[Start of Attachment]
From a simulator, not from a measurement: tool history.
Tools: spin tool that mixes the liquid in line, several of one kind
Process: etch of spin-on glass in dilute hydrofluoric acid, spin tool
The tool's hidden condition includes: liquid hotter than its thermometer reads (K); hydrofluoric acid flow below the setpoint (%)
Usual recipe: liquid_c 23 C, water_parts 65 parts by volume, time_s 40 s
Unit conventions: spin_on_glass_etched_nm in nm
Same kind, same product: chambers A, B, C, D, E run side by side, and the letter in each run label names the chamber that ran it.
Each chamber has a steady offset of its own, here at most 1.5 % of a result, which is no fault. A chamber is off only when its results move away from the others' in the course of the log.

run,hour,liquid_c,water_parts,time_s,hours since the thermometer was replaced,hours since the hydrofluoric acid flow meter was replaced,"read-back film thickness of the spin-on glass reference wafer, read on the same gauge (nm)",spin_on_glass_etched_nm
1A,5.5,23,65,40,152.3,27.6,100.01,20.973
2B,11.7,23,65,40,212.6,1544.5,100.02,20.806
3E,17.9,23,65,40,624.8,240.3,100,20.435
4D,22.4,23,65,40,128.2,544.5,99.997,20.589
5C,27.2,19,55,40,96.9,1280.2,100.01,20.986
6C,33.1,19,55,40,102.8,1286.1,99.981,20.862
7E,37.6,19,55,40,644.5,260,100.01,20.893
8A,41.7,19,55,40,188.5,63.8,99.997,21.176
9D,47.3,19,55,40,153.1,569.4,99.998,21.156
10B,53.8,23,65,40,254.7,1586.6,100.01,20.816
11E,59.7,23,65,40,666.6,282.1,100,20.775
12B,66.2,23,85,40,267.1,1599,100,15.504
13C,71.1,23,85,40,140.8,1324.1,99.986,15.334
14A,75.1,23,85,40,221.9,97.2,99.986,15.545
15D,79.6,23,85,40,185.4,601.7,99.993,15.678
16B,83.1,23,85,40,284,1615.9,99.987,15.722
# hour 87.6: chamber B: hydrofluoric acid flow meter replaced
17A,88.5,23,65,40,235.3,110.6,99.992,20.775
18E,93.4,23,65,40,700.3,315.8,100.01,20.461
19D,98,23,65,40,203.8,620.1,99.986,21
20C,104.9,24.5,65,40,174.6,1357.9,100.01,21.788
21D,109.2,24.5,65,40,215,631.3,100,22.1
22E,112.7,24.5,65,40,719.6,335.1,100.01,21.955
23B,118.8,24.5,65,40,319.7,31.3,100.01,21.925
[End of Attachment]

▸ WORK REQUEST: For this exercise, output exactly the lines above from the line with "The tool's hidden" to the line with "20C,104.9,24.5,65,40,174.6,1357.9,100.01,21.788", counting both, and leave out the rest.

▸ WRITTEN SOLUTION:
The tool's hidden condition includes: liquid hotter than its thermometer reads (K); hydrofluoric acid flow below the setpoint (%)
Usual recipe: liquid_c 23 C, water_parts 65 parts by volume, time_s 40 s
Unit conventions: spin_on_glass_etched_nm in nm
Same kind, same product: chambers A, B, C, D, E run side by side, and the letter in each run label names the chamber that ran it.
Each chamber has a steady offset of its own, here at most 1.5 % of a result, which is no fault. A chamber is off only when its results move away from the others' in the course of the log.

run,hour,liquid_c,water_parts,time_s,hours since the thermometer was replaced,hours since the hydrofluoric acid flow meter was replaced,"read-back film thickness of the spin-on glass reference wafer, read on the same gauge (nm)",spin_on_glass_etched_nm
1A,5.5,23,65,40,152.3,27.6,100.01,20.973
2B,11.7,23,65,40,212.6,1544.5,100.02,20.806
3E,17.9,23,65,40,624.8,240.3,100,20.435
4D,22.4,23,65,40,128.2,544.5,99.997,20.589
5C,27.2,19,55,40,96.9,1280.2,100.01,20.986
6C,33.1,19,55,40,102.8,1286.1,99.981,20.862
7E,37.6,19,55,40,644.5,260,100.01,20.893
8A,41.7,19,55,40,188.5,63.8,99.997,21.176
9D,47.3,19,55,40,153.1,569.4,99.998,21.156
10B,53.8,23,65,40,254.7,1586.6,100.01,20.816
11E,59.7,23,65,40,666.6,282.1,100,20.775
12B,66.2,23,85,40,267.1,1599,100,15.504
13C,71.1,23,85,40,140.8,1324.1,99.986,15.334
14A,75.1,23,85,40,221.9,97.2,99.986,15.545
15D,79.6,23,85,40,185.4,601.7,99.993,15.678
16B,83.1,23,85,40,284,1615.9,99.987,15.722
# hour 87.6: chamber B: hydrofluoric acid flow meter replaced
17A,88.5,23,65,40,235.3,110.6,99.992,20.775
18E,93.4,23,65,40,700.3,315.8,100.01,20.461
19D,98,23,65,40,203.8,620.1,99.986,21
20C,104.9,24.5,65,40,174.6,1357.9,100.01,21.788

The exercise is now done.